Data provided: Begin

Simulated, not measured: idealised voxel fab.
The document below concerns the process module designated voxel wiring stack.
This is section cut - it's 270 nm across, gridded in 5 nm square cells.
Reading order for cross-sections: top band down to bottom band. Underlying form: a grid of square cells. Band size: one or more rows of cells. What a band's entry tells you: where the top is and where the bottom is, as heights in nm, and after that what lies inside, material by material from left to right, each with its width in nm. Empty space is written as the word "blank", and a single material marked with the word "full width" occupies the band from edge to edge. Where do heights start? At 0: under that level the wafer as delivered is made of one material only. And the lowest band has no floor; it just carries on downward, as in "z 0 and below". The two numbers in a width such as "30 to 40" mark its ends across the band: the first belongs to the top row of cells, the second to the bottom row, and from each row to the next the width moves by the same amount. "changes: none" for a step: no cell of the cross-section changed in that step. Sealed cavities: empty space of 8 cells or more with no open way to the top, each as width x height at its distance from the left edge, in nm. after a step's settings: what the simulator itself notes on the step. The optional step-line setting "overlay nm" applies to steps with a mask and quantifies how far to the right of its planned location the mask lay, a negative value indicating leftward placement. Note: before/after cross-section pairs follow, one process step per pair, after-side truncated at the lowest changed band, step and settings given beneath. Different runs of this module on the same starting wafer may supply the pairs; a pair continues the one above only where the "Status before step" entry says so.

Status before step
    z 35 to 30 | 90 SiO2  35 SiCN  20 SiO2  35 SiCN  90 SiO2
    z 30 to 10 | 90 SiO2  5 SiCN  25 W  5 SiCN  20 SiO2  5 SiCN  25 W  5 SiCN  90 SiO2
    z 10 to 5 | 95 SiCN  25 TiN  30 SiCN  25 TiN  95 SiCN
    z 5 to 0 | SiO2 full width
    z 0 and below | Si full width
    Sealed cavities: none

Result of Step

Data provided: End

Transcribe, word for word, the data above from its first line through the line with "Reading order for", and include nothing else.

** Response area **
Simulated, not measured: idealised voxel fab.
The document below concerns the process module designated voxel wiring stack.
This is section cut - it's 270 nm across, gridded in 5 nm square cells.
Reading order for cross-sections: top band down to bottom band. Underlying form: a grid of square cells. Band size: one or more rows of cells. What a band's entry tells you: where the top is and where the bottom is, as heights in nm, and after that what lies inside, material by material from left to right, each with its width in nm. Empty space is written as the word "blank", and a single material marked with the word "full width" occupies the band from edge to edge. Where do heights start? At 0: under that level the wafer as delivered is made of one material only. And the lowest band has no floor; it just carries on downward, as in "z 0 and below". The two numbers in a width such as "30 to 40" mark its ends across the band: the first belongs to the top row of cells, the second to the bottom row, and from each row to the next the width moves by the same amount. "changes: none" for a step: no cell of the cross-section changed in that step. Sealed cavities: empty space of 8 cells or more with no open way to the top, each as width x height at its distance from the left edge, in nm. after a step's settings: what the simulator itself notes on the step. The optional step-line setting "overlay nm" applies to steps with a mask and quantifies how far to the right of its planned location the mask lay, a negative value indicating leftward placement. Note: before/after cross-section pairs follow, one process step per pair, after-side truncated at the lowest changed band, step and settings given beneath. Different runs of this module on the same starting wafer may supply the pairs; a pair continues the one above only where the "Status before step" entry says so.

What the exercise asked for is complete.